• [Action item]:
After finding the line with "wafer=L972.3; chamber=1; rf_vpp_V" in the data below, set down exactly each line through the one with "wafer=L975.2; chamber=1; rf_vpp_V", inclusive, and stop there.

━━━━━━━━━━━━━━━━━━━━━━━━━━━━━━

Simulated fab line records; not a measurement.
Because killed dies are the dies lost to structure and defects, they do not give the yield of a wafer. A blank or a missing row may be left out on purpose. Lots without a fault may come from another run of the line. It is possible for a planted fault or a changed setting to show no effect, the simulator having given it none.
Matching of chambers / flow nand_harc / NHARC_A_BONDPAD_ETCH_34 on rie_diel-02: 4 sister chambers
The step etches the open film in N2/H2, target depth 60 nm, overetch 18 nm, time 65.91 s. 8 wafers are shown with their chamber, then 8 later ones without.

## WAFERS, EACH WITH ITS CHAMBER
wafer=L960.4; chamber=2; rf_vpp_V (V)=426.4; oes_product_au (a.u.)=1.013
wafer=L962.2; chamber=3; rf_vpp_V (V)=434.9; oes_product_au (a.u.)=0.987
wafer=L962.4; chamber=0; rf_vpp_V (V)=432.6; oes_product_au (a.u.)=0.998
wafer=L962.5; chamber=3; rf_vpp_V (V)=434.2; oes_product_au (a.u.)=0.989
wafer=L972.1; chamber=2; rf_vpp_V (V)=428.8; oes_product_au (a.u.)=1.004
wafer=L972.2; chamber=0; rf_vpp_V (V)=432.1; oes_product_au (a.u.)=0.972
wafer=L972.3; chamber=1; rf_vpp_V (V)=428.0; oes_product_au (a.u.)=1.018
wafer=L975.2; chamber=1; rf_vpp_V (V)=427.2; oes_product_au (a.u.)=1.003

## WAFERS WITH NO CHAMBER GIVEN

━━━━━━━━━━━━━━━━━━━━━━━━━━━━━━

• [Response area]:
wafer=L972.3; chamber=1; rf_vpp_V (V)=428.0; oes_product_au (a.u.)=1.018
wafer=L975.2; chamber=1; rf_vpp_V (V)=427.2; oes_product_au (a.u.)=1.003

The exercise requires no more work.